- [INFORMATION PROVIDED]
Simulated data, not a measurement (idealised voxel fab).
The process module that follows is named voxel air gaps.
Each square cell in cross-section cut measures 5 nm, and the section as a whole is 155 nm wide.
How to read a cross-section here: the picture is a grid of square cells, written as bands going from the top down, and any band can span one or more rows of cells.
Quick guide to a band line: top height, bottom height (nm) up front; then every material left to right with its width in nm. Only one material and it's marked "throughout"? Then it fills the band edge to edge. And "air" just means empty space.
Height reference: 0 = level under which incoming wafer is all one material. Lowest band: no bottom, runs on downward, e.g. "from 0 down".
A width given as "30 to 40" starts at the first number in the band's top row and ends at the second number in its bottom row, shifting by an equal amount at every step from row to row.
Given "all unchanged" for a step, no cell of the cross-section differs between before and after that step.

- [ASSIGNMENT] Starting at the first line, transcribe the material through to the last.

- [REPLY]
Simulated data, not a measurement (idealised voxel fab).
The process module that follows is named voxel air gaps.
Each square cell in cross-section cut measures 5 nm, and the section as a whole is 155 nm wide.
How to read a cross-section here: the picture is a grid of square cells, written as bands going from the top down, and any band can span one or more rows of cells.
Quick guide to a band line: top height, bottom height (nm) up front; then every material left to right with its width in nm. Only one material and it's marked "throughout"? Then it fills the band edge to edge. And "air" just means empty space.
Height reference: 0 = level under which incoming wafer is all one material. Lowest band: no bottom, runs on downward, e.g. "from 0 down".
A width given as "30 to 40" starts at the first number in the band's top row and ends at the second number in its bottom row, shifting by an equal amount at every step from row to row.
Given "all unchanged" for a step, no cell of the cross-section differs between before and after that step.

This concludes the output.